——

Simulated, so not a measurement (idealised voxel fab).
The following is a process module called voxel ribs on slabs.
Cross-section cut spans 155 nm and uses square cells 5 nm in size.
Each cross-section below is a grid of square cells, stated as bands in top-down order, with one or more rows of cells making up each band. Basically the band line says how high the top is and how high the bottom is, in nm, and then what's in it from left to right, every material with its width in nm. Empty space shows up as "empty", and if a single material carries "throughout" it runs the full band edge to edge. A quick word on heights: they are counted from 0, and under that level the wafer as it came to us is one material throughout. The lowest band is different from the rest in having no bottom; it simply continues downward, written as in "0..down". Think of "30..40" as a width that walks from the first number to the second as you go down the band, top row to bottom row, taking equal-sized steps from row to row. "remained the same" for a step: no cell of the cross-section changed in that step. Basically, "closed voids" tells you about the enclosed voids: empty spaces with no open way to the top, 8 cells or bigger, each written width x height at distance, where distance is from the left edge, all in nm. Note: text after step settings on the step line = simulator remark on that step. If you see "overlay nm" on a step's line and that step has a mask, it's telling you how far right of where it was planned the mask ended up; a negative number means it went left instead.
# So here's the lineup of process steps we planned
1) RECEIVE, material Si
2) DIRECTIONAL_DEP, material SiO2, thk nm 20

——

(Action item): However many lines the data holds, return each one exactly.

(Task solution):
Simulated, so not a measurement (idealised voxel fab).
The following is a process module called voxel ribs on slabs.
Cross-section cut spans 155 nm and uses square cells 5 nm in size.
Each cross-section below is a grid of square cells, stated as bands in top-down order, with one or more rows of cells making up each band. Basically the band line says how high the top is and how high the bottom is, in nm, and then what's in it from left to right, every material with its width in nm. Empty space shows up as "empty", and if a single material carries "throughout" it runs the full band edge to edge. A quick word on heights: they are counted from 0, and under that level the wafer as it came to us is one material throughout. The lowest band is different from the rest in having no bottom; it simply continues downward, written as in "0..down". Think of "30..40" as a width that walks from the first number to the second as you go down the band, top row to bottom row, taking equal-sized steps from row to row. "remained the same" for a step: no cell of the cross-section changed in that step. Basically, "closed voids" tells you about the enclosed voids: empty spaces with no open way to the top, 8 cells or bigger, each written width x height at distance, where distance is from the left edge, all in nm. Note: text after step settings on the step line = simulator remark on that step. If you see "overlay nm" on a step's line and that step has a mask, it's telling you how far right of where it was planned the mask ended up; a negative number means it went left instead.
# So here's the lineup of process steps we planned
1) RECEIVE, material Si
2) DIRECTIONAL_DEP, material SiO2, thk nm 20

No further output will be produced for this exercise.